--------
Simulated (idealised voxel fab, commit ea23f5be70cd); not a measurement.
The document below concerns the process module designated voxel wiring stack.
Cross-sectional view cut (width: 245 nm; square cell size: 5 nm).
--------

# Work order
Retype the material. Keep it exact.

# Written solution
Simulated (idealised voxel fab, commit ea23f5be70cd); not a measurement.
The document below concerns the process module designated voxel wiring stack.
Cross-sectional view cut (width: 245 nm; square cell size: 5 nm).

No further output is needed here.